[Data for review Boundary: Start]

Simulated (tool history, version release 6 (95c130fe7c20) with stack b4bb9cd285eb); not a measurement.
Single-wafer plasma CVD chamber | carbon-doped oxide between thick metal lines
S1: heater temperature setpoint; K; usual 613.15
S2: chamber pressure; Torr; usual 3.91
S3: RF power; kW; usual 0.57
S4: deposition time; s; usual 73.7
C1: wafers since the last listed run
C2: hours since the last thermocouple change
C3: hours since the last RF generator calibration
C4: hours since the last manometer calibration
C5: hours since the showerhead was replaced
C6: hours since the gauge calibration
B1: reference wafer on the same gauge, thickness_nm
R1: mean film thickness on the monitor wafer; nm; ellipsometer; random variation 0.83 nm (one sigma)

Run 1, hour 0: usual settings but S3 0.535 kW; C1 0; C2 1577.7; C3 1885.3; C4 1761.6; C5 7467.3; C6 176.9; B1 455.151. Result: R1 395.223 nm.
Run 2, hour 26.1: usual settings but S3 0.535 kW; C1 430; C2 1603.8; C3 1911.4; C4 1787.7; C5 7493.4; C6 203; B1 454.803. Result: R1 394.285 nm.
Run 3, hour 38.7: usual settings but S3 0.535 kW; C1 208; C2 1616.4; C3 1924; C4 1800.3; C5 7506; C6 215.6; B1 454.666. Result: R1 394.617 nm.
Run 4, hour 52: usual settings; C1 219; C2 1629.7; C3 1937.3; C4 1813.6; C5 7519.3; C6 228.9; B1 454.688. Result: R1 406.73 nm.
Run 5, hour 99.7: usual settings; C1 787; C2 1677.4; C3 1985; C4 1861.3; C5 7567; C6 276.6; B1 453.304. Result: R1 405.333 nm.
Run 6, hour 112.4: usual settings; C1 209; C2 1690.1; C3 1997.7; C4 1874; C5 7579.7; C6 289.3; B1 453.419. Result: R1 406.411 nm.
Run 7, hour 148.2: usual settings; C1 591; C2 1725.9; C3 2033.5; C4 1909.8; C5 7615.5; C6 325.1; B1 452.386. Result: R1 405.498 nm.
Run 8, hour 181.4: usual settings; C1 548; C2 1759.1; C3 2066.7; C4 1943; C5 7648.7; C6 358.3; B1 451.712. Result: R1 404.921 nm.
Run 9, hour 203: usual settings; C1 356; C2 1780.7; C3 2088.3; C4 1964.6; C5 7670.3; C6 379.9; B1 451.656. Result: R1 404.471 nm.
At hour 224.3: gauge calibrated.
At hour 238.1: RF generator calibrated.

[Data for review Boundary: End]

Assignment. Copy out, exactly and alone, the lines of the entries above between the ones holding "Run 2, hour" and "At hour 224.3: gauge calibrated.", inclusive.

Task result.
Run 2, hour 26.1: usual settings but S3 0.535 kW; C1 430; C2 1603.8; C3 1911.4; C4 1787.7; C5 7493.4; C6 203; B1 454.803. Result: R1 394.285 nm.
Run 3, hour 38.7: usual settings but S3 0.535 kW; C1 208; C2 1616.4; C3 1924; C4 1800.3; C5 7506; C6 215.6; B1 454.666. Result: R1 394.617 nm.
Run 4, hour 52: usual settings; C1 219; C2 1629.7; C3 1937.3; C4 1813.6; C5 7519.3; C6 228.9; B1 454.688. Result: R1 406.73 nm.
Run 5, hour 99.7: usual settings; C1 787; C2 1677.4; C3 1985; C4 1861.3; C5 7567; C6 276.6; B1 453.304. Result: R1 405.333 nm.
Run 6, hour 112.4: usual settings; C1 209; C2 1690.1; C3 1997.7; C4 1874; C5 7579.7; C6 289.3; B1 453.419. Result: R1 406.411 nm.
Run 7, hour 148.2: usual settings; C1 591; C2 1725.9; C3 2033.5; C4 1909.8; C5 7615.5; C6 325.1; B1 452.386. Result: R1 405.498 nm.
Run 8, hour 181.4: usual settings; C1 548; C2 1759.1; C3 2066.7; C4 1943; C5 7648.7; C6 358.3; B1 451.712. Result: R1 404.921 nm.
Run 9, hour 203: usual settings; C1 356; C2 1780.7; C3 2088.3; C4 1964.6; C5 7670.3; C6 379.9; B1 451.656. Result: R1 404.471 nm.
At hour 224.3: gauge calibrated.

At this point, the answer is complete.